The data ->
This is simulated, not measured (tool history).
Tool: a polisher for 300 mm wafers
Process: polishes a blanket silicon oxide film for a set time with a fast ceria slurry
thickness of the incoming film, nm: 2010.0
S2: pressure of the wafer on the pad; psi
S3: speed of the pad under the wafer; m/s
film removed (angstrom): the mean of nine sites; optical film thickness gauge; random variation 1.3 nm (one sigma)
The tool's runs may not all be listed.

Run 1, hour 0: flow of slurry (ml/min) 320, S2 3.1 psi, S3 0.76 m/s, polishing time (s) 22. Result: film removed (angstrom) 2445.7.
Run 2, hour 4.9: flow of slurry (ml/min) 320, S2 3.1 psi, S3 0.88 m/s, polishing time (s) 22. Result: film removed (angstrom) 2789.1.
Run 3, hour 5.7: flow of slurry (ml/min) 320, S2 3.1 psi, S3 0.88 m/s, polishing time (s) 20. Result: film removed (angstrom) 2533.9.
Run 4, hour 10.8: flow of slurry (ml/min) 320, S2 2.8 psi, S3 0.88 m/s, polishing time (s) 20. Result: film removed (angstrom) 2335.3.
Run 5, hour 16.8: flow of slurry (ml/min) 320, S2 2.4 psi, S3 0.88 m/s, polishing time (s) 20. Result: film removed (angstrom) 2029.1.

Task item ->
Copy the records out again word for word.

Written reply ->
This is simulated, not measured (tool history).
Tool: a polisher for 300 mm wafers
Process: polishes a blanket silicon oxide film for a set time with a fast ceria slurry
thickness of the incoming film, nm: 2010.0
S2: pressure of the wafer on the pad; psi
S3: speed of the pad under the wafer; m/s
film removed (angstrom): the mean of nine sites; optical film thickness gauge; random variation 1.3 nm (one sigma)
The tool's runs may not all be listed.

Run 1, hour 0: flow of slurry (ml/min) 320, S2 3.1 psi, S3 0.76 m/s, polishing time (s) 22. Result: film removed (angstrom) 2445.7.
Run 2, hour 4.9: flow of slurry (ml/min) 320, S2 3.1 psi, S3 0.88 m/s, polishing time (s) 22. Result: film removed (angstrom) 2789.1.
Run 3, hour 5.7: flow of slurry (ml/min) 320, S2 3.1 psi, S3 0.88 m/s, polishing time (s) 20. Result: film removed (angstrom) 2533.9.
Run 4, hour 10.8: flow of slurry (ml/min) 320, S2 2.8 psi, S3 0.88 m/s, polishing time (s) 20. Result: film removed (angstrom) 2335.3.
Run 5, hour 16.8: flow of slurry (ml/min) 320, S2 2.4 psi, S3 0.88 m/s, polishing time (s) 20. Result: film removed (angstrom) 2029.1.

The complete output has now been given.